_Source data_
⟨
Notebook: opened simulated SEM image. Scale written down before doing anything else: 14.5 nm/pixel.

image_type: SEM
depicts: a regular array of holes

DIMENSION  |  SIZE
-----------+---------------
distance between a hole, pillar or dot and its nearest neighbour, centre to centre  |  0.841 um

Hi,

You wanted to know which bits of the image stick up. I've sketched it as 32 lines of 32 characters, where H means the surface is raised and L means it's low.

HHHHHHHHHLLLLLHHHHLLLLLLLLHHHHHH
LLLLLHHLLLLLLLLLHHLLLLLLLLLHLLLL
⟩

_Assigned task_
Retype every entry without changing anything.

_Written reply_
Notebook: opened simulated SEM image. Scale written down before doing anything else: 14.5 nm/pixel.

image_type: SEM
depicts: a regular array of holes

DIMENSION  |  SIZE
-----------+---------------
distance between a hole, pillar or dot and its nearest neighbour, centre to centre  |  0.841 um

Hi,

You wanted to know which bits of the image stick up. I've sketched it as 32 lines of 32 characters, where H means the surface is raised and L means it's low.

HHHHHHHHHLLLLLHHHHLLLLLLLLHHHHHH
LLLLLHHLLLLLLLLLHHLLLLLLLLLHLLLL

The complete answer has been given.